#### Supplied information
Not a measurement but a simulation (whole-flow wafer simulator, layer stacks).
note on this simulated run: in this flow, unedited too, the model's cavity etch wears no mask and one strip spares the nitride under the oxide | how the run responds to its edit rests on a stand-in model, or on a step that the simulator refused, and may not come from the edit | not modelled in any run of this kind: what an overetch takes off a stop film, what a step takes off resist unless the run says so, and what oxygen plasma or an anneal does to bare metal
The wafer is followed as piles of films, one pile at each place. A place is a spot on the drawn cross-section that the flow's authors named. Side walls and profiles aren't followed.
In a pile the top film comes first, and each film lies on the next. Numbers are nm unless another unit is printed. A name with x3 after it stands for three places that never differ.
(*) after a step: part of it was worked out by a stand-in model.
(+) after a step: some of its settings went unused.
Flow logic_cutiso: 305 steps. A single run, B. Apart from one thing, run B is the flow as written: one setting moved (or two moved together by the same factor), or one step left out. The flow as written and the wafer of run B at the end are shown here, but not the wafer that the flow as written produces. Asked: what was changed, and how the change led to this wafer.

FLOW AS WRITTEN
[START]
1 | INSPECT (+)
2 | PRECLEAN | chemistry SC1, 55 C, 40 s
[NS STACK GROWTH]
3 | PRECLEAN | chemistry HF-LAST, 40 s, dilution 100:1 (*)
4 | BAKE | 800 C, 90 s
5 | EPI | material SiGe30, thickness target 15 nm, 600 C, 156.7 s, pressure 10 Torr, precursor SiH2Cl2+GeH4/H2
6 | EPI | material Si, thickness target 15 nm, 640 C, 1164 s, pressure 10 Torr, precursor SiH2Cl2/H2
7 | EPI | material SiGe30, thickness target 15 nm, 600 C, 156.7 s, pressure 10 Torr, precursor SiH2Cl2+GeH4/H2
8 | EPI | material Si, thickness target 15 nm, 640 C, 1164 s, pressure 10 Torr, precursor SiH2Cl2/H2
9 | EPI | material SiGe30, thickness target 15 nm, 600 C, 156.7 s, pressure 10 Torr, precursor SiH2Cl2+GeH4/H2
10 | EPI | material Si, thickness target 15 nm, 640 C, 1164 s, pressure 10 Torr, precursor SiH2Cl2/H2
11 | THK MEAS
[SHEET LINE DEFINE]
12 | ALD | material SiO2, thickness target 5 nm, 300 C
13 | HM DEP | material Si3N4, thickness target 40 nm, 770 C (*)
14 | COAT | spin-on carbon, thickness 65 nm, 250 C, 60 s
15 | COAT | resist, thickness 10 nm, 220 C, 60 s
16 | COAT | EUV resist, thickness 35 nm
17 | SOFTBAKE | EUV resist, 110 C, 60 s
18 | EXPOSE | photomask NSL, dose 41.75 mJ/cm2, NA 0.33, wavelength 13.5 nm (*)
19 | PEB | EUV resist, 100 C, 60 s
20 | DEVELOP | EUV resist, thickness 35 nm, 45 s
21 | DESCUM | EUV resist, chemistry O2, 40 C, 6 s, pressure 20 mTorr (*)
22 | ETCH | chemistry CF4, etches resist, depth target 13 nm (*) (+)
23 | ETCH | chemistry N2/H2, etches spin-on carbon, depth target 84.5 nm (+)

#### Work order
In the listing above, locate the line with "12 | ALD | material" and the line with "17 | SOFTBAKE | EUV resist, 110 C, 60 s", then extract exactly those lines and every line between them, and nothing more.

#### Response area
12 | ALD | material SiO2, thickness target 5 nm, 300 C
13 | HM DEP | material Si3N4, thickness target 40 nm, 770 C (*)
14 | COAT | spin-on carbon, thickness 65 nm, 250 C, 60 s
15 | COAT | resist, thickness 10 nm, 220 C, 60 s
16 | COAT | EUV resist, thickness 35 nm
17 | SOFTBAKE | EUV resist, 110 C, 60 s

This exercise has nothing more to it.